▶ Requirement
Below is a listing; return it in full, exactly as it appears.

Entries shown: Begin

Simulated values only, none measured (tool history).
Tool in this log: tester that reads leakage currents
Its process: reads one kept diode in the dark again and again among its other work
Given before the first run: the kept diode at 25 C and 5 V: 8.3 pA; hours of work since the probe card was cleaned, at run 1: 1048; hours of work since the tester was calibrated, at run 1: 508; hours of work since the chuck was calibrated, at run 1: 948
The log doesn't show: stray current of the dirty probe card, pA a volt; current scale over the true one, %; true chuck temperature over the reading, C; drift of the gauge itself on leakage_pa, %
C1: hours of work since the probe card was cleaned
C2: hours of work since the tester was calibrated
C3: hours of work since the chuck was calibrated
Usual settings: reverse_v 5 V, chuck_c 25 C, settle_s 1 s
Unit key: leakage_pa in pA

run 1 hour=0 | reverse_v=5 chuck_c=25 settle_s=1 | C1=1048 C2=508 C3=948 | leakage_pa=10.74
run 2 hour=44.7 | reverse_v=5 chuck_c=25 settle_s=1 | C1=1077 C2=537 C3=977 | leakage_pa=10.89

Entries shown: End

▶ Result
Simulated values only, none measured (tool history).
Tool in this log: tester that reads leakage currents
Its process: reads one kept diode in the dark again and again among its other work
Given before the first run: the kept diode at 25 C and 5 V: 8.3 pA; hours of work since the probe card was cleaned, at run 1: 1048; hours of work since the tester was calibrated, at run 1: 508; hours of work since the chuck was calibrated, at run 1: 948
The log doesn't show: stray current of the dirty probe card, pA a volt; current scale over the true one, %; true chuck temperature over the reading, C; drift of the gauge itself on leakage_pa, %
C1: hours of work since the probe card was cleaned
C2: hours of work since the tester was calibrated
C3: hours of work since the chuck was calibrated
Usual settings: reverse_v 5 V, chuck_c 25 C, settle_s 1 s
Unit key: leakage_pa in pA

run 1 hour=0 | reverse_v=5 chuck_c=25 settle_s=1 | C1=1048 C2=508 C3=948 | leakage_pa=10.74
run 2 hour=44.7 | reverse_v=5 chuck_c=25 settle_s=1 | C1=1077 C2=537 C3=977 | leakage_pa=10.89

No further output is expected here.